» Source information:
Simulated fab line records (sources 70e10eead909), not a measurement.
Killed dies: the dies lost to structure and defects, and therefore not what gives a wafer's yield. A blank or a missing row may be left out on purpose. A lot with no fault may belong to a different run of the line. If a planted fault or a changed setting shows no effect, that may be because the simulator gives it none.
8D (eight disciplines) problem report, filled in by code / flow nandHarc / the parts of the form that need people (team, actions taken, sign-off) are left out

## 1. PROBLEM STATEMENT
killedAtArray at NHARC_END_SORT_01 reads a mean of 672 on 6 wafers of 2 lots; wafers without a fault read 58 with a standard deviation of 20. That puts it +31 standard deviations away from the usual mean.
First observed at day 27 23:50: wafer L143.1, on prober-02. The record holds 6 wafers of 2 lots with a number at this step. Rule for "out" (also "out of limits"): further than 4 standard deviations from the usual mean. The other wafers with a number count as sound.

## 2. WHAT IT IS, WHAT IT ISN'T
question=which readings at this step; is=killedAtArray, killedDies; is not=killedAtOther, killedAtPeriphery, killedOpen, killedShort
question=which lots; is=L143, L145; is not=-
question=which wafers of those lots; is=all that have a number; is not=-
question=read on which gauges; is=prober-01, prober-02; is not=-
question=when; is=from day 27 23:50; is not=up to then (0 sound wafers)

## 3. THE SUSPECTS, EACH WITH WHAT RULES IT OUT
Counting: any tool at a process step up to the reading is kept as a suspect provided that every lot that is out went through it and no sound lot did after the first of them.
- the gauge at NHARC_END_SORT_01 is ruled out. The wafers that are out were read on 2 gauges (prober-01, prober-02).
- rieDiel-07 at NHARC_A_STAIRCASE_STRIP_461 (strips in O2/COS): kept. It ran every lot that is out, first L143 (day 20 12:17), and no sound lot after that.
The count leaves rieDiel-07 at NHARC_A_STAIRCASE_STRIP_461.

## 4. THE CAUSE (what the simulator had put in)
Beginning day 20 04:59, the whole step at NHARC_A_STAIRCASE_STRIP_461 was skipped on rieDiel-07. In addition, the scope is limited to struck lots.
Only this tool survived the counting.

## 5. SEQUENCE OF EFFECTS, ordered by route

» Required action: Copy out only the lines above from the one with "## 2. WHAT IT IS, WHAT IT ISN'T" to the one with "## 4. THE CAUSE", inclusive, exactly as they stand.

» Written reply:
## 2. WHAT IT IS, WHAT IT ISN'T
question=which readings at this step; is=killedAtArray, killedDies; is not=killedAtOther, killedAtPeriphery, killedOpen, killedShort
question=which lots; is=L143, L145; is not=-
question=which wafers of those lots; is=all that have a number; is not=-
question=read on which gauges; is=prober-01, prober-02; is not=-
question=when; is=from day 27 23:50; is not=up to then (0 sound wafers)

## 3. THE SUSPECTS, EACH WITH WHAT RULES IT OUT
Counting: any tool at a process step up to the reading is kept as a suspect provided that every lot that is out went through it and no sound lot did after the first of them.
- the gauge at NHARC_END_SORT_01 is ruled out. The wafers that are out were read on 2 gauges (prober-01, prober-02).
- rieDiel-07 at NHARC_A_STAIRCASE_STRIP_461 (strips in O2/COS): kept. It ran every lot that is out, first L143 (day 20 12:17), and no sound lot after that.
The count leaves rieDiel-07 at NHARC_A_STAIRCASE_STRIP_461.

## 4. THE CAUSE (what the simulator had put in)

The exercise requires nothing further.